#### TASK ITEM:
When you reach the entries below, transcribe each one exactly as it stands.

==========

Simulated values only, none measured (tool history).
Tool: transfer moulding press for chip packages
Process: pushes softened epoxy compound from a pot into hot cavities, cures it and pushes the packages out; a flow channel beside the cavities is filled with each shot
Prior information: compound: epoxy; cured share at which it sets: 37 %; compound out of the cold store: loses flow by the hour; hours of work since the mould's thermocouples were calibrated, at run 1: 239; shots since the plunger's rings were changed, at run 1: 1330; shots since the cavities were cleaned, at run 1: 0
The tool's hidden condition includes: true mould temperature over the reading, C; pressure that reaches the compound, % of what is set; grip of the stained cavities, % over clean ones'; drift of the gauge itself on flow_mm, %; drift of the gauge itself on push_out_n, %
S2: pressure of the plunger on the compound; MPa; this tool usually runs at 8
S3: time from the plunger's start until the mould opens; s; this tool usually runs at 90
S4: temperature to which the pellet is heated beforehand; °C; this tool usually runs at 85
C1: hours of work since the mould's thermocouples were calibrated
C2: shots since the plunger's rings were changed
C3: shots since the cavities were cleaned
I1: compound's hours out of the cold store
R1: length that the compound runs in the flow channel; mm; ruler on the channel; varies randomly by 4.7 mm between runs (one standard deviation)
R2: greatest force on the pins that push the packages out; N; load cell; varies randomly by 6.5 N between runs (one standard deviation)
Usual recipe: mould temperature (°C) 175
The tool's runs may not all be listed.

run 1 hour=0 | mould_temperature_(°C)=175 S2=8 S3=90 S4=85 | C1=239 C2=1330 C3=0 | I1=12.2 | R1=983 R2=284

==========

#### EXERCISE SOLUTION:
Simulated values only, none measured (tool history).
Tool: transfer moulding press for chip packages
Process: pushes softened epoxy compound from a pot into hot cavities, cures it and pushes the packages out; a flow channel beside the cavities is filled with each shot
Prior information: compound: epoxy; cured share at which it sets: 37 %; compound out of the cold store: loses flow by the hour; hours of work since the mould's thermocouples were calibrated, at run 1: 239; shots since the plunger's rings were changed, at run 1: 1330; shots since the cavities were cleaned, at run 1: 0
The tool's hidden condition includes: true mould temperature over the reading, C; pressure that reaches the compound, % of what is set; grip of the stained cavities, % over clean ones'; drift of the gauge itself on flow_mm, %; drift of the gauge itself on push_out_n, %
S2: pressure of the plunger on the compound; MPa; this tool usually runs at 8
S3: time from the plunger's start until the mould opens; s; this tool usually runs at 90
S4: temperature to which the pellet is heated beforehand; °C; this tool usually runs at 85
C1: hours of work since the mould's thermocouples were calibrated
C2: shots since the plunger's rings were changed
C3: shots since the cavities were cleaned
I1: compound's hours out of the cold store
R1: length that the compound runs in the flow channel; mm; ruler on the channel; varies randomly by 4.7 mm between runs (one standard deviation)
R2: greatest force on the pins that push the packages out; N; load cell; varies randomly by 6.5 N between runs (one standard deviation)
Usual recipe: mould temperature (°C) 175
The tool's runs may not all be listed.

run 1 hour=0 | mould_temperature_(°C)=175 S2=8 S3=90 S4=85 | C1=239 C2=1330 C3=0 | I1=12.2 | R1=983 R2=284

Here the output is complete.